[Start of Attachment]

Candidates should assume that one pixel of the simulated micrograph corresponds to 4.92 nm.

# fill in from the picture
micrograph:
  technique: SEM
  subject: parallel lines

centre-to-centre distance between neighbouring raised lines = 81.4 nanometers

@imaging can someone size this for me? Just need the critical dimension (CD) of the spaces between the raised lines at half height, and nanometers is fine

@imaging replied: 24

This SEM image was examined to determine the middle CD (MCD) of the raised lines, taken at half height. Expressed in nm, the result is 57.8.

[End of Attachment]

*ACTIVITY*:
Please restate, word for word, the lines of the entries that run from the first line through the one holding "nanometers is fine", and add nothing.

*EXERCISE OUTPUT*:
Candidates should assume that one pixel of the simulated micrograph corresponds to 4.92 nm.

# fill in from the picture
micrograph:
  technique: SEM
  subject: parallel lines

centre-to-centre distance between neighbouring raised lines = 81.4 nanometers

@imaging can someone size this for me? Just need the critical dimension (CD) of the spaces between the raised lines at half height, and nanometers is fine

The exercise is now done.